## Work request
When you reach the line containing "- litho_track-04 at" in the records below, start copying exactly, and stop once you have copied the line containing "5. THE CHAIN OF EFFECTS, in route order".

● ● ●

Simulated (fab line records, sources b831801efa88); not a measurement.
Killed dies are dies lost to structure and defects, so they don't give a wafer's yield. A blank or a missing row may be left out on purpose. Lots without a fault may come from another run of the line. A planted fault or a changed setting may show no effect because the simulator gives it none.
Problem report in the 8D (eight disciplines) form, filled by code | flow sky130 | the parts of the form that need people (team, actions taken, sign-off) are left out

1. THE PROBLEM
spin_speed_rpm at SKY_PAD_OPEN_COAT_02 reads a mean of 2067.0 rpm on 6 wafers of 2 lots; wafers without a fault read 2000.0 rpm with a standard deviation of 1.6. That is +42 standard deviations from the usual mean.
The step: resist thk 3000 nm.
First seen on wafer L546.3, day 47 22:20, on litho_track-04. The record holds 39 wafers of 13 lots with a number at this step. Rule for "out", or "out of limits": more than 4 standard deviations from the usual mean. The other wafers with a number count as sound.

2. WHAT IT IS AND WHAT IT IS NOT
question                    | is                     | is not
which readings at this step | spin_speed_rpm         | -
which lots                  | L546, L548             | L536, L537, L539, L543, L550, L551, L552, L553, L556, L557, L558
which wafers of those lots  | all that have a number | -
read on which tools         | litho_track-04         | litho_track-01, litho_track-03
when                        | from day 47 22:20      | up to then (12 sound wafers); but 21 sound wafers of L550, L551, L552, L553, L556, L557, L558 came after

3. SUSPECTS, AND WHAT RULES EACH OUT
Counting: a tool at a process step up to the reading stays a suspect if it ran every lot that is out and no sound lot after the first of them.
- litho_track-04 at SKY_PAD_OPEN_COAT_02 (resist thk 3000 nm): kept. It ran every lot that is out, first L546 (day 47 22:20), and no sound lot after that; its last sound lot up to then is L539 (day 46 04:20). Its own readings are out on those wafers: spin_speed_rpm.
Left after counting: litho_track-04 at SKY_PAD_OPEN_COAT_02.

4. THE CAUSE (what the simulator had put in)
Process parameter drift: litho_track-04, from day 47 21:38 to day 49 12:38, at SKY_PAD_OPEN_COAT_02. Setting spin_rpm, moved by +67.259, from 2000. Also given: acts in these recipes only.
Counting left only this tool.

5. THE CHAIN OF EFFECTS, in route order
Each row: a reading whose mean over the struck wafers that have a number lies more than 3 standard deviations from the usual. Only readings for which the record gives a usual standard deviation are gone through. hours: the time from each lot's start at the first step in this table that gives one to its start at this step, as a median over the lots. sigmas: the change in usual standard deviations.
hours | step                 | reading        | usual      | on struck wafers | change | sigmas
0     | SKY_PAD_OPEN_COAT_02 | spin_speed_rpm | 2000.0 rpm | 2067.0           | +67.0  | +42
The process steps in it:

● ● ●

## Response box
- litho_track-04 at SKY_PAD_OPEN_COAT_02 (resist thk 3000 nm): kept. It ran every lot that is out, first L546 (day 47 22:20), and no sound lot after that; its last sound lot up to then is L539 (day 46 04:20). Its own readings are out on those wafers: spin_speed_rpm.
Left after counting: litho_track-04 at SKY_PAD_OPEN_COAT_02.

4. THE CAUSE (what the simulator had put in)
Process parameter drift: litho_track-04, from day 47 21:38 to day 49 12:38, at SKY_PAD_OPEN_COAT_02. Setting spin_rpm, moved by +67.259, from 2000. Also given: acts in these recipes only.
Counting left only this tool.

5. THE CHAIN OF EFFECTS, in route order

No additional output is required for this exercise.